* _Given data_:
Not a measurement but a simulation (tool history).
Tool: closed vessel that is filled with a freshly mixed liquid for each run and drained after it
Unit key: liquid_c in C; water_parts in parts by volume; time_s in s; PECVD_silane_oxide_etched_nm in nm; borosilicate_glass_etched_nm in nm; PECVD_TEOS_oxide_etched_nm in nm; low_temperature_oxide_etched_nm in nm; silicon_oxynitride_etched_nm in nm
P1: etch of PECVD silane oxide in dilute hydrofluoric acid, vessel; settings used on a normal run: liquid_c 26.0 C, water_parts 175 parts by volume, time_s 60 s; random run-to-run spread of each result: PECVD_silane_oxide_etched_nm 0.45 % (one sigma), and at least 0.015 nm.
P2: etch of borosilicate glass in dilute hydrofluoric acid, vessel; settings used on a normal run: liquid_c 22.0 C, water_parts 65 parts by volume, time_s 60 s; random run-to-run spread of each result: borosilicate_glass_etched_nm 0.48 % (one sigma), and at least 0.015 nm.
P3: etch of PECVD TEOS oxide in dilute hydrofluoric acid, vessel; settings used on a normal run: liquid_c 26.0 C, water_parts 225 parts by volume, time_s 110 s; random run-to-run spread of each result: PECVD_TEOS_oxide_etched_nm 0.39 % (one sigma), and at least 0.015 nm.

* _Action item_:
From the first line of the records to the line containing "Unit key: liquid_c", inclusive, transcribe everything exactly and leave out the rest.

* _Exercise output_:
Not a measurement but a simulation (tool history).
Tool: closed vessel that is filled with a freshly mixed liquid for each run and drained after it
Unit key: liquid_c in C; water_parts in parts by volume; time_s in s; PECVD_silane_oxide_etched_nm in nm; borosilicate_glass_etched_nm in nm; PECVD_TEOS_oxide_etched_nm in nm; low_temperature_oxide_etched_nm in nm; silicon_oxynitride_etched_nm in nm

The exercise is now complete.